*Work task:*
In the entries that follow, find the line containing "Killed dies count", then output exactly every line from the first through that one.

*Given information:*
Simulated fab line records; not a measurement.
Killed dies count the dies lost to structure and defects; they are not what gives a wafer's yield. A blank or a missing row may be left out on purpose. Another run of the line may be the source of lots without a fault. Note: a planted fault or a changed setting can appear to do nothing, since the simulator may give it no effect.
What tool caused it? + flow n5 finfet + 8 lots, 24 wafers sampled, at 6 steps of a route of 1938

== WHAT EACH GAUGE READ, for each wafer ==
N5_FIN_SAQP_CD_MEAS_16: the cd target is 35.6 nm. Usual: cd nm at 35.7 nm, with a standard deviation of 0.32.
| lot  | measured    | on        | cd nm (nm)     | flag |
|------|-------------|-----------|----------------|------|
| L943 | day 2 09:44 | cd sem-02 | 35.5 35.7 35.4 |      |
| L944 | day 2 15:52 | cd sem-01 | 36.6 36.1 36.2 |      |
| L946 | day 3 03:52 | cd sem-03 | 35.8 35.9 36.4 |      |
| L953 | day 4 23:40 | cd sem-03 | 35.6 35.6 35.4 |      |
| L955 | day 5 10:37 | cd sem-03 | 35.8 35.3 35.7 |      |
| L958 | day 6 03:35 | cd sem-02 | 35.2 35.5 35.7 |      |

*Task result:*
Simulated fab line records; not a measurement.
Killed dies count the dies lost to structure and defects; they are not what gives a wafer's yield. A blank or a missing row may be left out on purpose. Another run of the line may be the source of lots without a fault. Note: a planted fault or a changed setting can appear to do nothing, since the simulator may give it no effect.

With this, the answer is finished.